§ **Exercise**:
Write out all of the entries exactly, please.

-- -- --
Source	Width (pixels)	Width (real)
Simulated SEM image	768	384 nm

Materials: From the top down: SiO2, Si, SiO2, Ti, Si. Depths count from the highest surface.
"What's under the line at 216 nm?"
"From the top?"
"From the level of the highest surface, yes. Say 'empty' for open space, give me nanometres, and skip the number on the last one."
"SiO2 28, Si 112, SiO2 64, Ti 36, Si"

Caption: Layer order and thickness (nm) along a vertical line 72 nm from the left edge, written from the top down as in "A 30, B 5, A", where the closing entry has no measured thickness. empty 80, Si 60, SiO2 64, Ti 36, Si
-- -- --

§ **Your solution**:
Source	Width (pixels)	Width (real)
Simulated SEM image	768	384 nm

Materials: From the top down: SiO2, Si, SiO2, Ti, Si. Depths count from the highest surface.
"What's under the line at 216 nm?"
"From the top?"
"From the level of the highest surface, yes. Say 'empty' for open space, give me nanometres, and skip the number on the last one."
"SiO2 28, Si 112, SiO2 64, Ti 36, Si"

Caption: Layer order and thickness (nm) along a vertical line 72 nm from the left edge, written from the top down as in "A 30, B 5, A", where the closing entry has no measured thickness. empty 80, Si 60, SiO2 64, Ti 36, Si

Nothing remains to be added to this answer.